---*---

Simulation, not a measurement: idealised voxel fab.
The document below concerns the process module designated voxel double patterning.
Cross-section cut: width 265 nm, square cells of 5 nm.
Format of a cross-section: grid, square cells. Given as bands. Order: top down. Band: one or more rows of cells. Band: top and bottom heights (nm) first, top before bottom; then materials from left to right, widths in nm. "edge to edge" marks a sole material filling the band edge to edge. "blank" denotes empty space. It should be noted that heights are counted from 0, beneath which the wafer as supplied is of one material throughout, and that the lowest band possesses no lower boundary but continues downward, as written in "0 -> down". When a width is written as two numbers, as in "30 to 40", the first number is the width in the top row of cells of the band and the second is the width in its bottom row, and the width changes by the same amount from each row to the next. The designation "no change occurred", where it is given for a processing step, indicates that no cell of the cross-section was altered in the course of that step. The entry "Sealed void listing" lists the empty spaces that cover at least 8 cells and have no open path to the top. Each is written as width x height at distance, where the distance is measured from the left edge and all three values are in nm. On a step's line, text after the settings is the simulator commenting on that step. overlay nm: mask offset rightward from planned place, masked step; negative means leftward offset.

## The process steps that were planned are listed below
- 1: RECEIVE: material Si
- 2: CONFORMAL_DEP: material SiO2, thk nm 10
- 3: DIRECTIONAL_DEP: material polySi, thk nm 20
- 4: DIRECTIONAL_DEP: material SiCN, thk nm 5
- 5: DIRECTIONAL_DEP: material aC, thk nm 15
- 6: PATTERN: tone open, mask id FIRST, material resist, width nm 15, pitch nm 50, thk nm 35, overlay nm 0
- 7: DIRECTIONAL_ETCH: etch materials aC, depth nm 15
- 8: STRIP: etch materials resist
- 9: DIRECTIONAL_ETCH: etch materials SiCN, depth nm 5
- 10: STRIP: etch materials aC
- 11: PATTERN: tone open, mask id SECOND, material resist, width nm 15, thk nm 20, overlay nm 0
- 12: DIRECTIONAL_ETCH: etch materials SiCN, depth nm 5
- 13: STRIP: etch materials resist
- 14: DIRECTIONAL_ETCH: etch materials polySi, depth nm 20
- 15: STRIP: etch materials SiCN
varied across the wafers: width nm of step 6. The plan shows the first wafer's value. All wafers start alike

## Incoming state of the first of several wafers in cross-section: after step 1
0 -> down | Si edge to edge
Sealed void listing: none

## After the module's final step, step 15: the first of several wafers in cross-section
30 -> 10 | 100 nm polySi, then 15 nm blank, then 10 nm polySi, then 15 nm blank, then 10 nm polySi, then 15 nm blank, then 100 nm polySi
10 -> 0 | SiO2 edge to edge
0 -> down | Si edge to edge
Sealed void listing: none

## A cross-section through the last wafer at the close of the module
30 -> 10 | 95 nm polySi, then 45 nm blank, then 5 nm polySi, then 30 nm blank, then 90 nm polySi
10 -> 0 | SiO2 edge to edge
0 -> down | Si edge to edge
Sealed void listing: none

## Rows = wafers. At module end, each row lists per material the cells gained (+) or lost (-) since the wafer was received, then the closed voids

---*---

■ WORK ORDER:
Beginning with the top line of the data above, output every line exactly until the one that contains "Cross-section cut: width", and include that one too.

■ RESPONSE AREA:
Simulation, not a measurement: idealised voxel fab.
The document below concerns the process module designated voxel double patterning.
Cross-section cut: width 265 nm, square cells of 5 nm.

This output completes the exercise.